● **Assigned task**: Word for word, print all of the lines below.

☆ ☆ ☆
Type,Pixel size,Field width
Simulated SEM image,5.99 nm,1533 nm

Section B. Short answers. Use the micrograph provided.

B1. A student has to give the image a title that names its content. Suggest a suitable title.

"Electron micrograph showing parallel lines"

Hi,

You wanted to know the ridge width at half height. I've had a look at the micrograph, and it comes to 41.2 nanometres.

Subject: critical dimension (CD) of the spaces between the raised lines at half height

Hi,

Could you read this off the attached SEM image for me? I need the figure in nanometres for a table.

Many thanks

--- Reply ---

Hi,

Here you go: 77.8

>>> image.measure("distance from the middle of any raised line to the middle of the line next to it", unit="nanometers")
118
☆ ☆ ☆

● **Result**:
Type,Pixel size,Field width
Simulated SEM image,5.99 nm,1533 nm

Section B. Short answers. Use the micrograph provided.

B1. A student has to give the image a title that names its content. Suggest a suitable title.

"Electron micrograph showing parallel lines"

Hi,

You wanted to know the ridge width at half height. I've had a look at the micrograph, and it comes to 41.2 nanometres.

Subject: critical dimension (CD) of the spaces between the raised lines at half height

Hi,

Could you read this off the attached SEM image for me? I need the figure in nanometres for a table.

Many thanks

--- Reply ---

Hi,

Here you go: 77.8

>>> image.measure("distance from the middle of any raised line to the middle of the line next to it", unit="nanometers")
118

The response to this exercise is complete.